## Assignment
Each entry below is to be printed verbatim.

──────── Given data

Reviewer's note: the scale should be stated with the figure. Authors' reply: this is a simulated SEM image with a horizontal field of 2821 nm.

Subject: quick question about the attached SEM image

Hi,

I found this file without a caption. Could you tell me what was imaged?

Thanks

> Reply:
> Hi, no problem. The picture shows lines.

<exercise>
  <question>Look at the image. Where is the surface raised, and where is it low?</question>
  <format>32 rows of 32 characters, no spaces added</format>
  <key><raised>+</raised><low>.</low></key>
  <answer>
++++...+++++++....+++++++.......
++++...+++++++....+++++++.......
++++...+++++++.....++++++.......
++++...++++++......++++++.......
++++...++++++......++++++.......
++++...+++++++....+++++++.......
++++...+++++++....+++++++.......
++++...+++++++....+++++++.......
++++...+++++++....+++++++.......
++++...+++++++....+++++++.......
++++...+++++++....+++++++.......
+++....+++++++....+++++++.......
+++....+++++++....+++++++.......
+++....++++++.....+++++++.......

────────────────

## Response area
Reviewer's note: the scale should be stated with the figure. Authors' reply: this is a simulated SEM image with a horizontal field of 2821 nm.

Subject: quick question about the attached SEM image

Hi,

I found this file without a caption. Could you tell me what was imaged?

Thanks

> Reply:
> Hi, no problem. The picture shows lines.

<exercise>
  <question>Look at the image. Where is the surface raised, and where is it low?</question>
  <format>32 rows of 32 characters, no spaces added</format>
  <key><raised>+</raised><low>.</low></key>
  <answer>
++++...+++++++....+++++++.......
++++...+++++++....+++++++.......
++++...+++++++.....++++++.......
++++...++++++......++++++.......
++++...++++++......++++++.......
++++...+++++++....+++++++.......
++++...+++++++....+++++++.......
++++...+++++++....+++++++.......
++++...+++++++....+++++++.......
++++...+++++++....+++++++.......
++++...+++++++....+++++++.......
+++....+++++++....+++++++.......
+++....+++++++....+++++++.......
+++....++++++.....+++++++.......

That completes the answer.